▶ **Brief**: In the records below, find the line containing "The listed runs" and the line containing "# hour 86.3: gauge calibrated"; please repeat exactly the lines from one to the other, both included, and nothing more.

◆ ◆ ◆ ◆
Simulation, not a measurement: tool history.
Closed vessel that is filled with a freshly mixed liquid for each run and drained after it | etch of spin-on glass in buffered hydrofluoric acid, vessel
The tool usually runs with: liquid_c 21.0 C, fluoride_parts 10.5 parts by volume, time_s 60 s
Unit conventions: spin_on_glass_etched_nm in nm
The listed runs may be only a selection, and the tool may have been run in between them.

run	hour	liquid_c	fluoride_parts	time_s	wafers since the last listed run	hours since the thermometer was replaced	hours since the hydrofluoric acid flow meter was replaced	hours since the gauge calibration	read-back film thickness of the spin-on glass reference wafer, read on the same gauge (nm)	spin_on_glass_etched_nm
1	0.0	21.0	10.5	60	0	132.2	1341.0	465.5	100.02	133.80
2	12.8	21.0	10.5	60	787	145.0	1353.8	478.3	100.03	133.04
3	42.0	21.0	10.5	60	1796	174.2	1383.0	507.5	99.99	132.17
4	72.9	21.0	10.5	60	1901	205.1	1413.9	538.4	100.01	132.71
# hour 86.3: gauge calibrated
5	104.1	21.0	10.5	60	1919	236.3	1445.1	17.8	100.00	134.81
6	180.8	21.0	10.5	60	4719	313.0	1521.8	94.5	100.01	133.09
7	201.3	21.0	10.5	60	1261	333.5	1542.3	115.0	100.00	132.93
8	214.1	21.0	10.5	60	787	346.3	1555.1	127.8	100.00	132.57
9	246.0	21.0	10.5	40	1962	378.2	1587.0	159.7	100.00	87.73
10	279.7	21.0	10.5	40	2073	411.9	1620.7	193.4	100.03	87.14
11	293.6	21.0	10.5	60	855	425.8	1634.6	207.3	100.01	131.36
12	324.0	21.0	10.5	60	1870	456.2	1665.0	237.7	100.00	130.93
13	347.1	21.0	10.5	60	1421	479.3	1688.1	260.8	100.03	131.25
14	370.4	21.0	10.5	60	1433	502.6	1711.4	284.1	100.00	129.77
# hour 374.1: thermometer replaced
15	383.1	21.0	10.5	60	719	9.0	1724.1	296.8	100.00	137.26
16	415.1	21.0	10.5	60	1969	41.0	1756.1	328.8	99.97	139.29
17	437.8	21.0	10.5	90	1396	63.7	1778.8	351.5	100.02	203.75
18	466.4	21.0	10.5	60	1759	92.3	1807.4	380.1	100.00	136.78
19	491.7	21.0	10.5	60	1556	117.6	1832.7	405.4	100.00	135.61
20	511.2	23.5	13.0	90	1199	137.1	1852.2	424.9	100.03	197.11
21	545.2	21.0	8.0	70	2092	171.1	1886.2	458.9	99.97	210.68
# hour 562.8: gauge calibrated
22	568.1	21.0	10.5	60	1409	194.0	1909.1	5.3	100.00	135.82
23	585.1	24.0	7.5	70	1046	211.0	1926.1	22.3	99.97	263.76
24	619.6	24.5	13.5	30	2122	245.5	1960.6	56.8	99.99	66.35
◆ ◆ ◆ ◆

▶ **Task solution**:
The listed runs may be only a selection, and the tool may have been run in between them.

run	hour	liquid_c	fluoride_parts	time_s	wafers since the last listed run	hours since the thermometer was replaced	hours since the hydrofluoric acid flow meter was replaced	hours since the gauge calibration	read-back film thickness of the spin-on glass reference wafer, read on the same gauge (nm)	spin_on_glass_etched_nm
1	0.0	21.0	10.5	60	0	132.2	1341.0	465.5	100.02	133.80
2	12.8	21.0	10.5	60	787	145.0	1353.8	478.3	100.03	133.04
3	42.0	21.0	10.5	60	1796	174.2	1383.0	507.5	99.99	132.17
4	72.9	21.0	10.5	60	1901	205.1	1413.9	538.4	100.01	132.71
# hour 86.3: gauge calibrated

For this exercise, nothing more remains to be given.